> SUPPLIED RECORDS
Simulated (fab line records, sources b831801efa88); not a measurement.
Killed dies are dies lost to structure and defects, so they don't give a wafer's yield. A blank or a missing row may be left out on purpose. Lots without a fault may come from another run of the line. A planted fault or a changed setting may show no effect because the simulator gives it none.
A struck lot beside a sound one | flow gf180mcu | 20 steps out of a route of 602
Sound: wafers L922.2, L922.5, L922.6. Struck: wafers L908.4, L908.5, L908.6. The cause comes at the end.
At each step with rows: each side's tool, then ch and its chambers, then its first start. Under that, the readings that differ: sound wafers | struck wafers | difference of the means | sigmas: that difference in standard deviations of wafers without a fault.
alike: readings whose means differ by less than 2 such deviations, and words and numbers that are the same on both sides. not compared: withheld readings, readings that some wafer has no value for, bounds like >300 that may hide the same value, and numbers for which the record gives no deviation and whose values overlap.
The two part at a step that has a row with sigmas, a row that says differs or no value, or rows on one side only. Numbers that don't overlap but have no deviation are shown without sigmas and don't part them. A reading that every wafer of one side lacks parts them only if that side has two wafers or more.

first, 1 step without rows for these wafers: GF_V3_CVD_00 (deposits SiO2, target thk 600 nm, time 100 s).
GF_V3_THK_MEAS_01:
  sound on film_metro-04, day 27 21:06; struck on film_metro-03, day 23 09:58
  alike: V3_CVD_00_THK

> EXERCISE
Take the stretch of lines above from the one containing "first, 1 step" through the one containing "sound on film_metro-04, day" and repeat it exactly, adding no other line.

> ANSWER SPACE
first, 1 step without rows for these wafers: GF_V3_CVD_00 (deposits SiO2, target thk 600 nm, time 100 s).
GF_V3_THK_MEAS_01:
  sound on film_metro-04, day 27 21:06; struck on film_metro-03, day 23 09:58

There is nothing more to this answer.